Somewhere below, one line contains "Question 3. Study" and a later line contains "nanometres? | 65.5 |". Output those two lines and everything between them exactly, and nothing else.

****

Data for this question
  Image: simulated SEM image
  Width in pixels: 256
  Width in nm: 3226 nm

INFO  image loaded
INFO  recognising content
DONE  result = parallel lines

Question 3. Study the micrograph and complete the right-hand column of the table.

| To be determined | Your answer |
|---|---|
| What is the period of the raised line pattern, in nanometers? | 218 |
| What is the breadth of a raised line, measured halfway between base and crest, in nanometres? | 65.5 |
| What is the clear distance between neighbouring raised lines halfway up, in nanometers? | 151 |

****

Expected answer.
Question 3. Study the micrograph and complete the right-hand column of the table.

| To be determined | Your answer |
|---|---|
| What is the period of the raised line pattern, in nanometers? | 218 |
| What is the breadth of a raised line, measured halfway between base and crest, in nanometres? | 65.5 |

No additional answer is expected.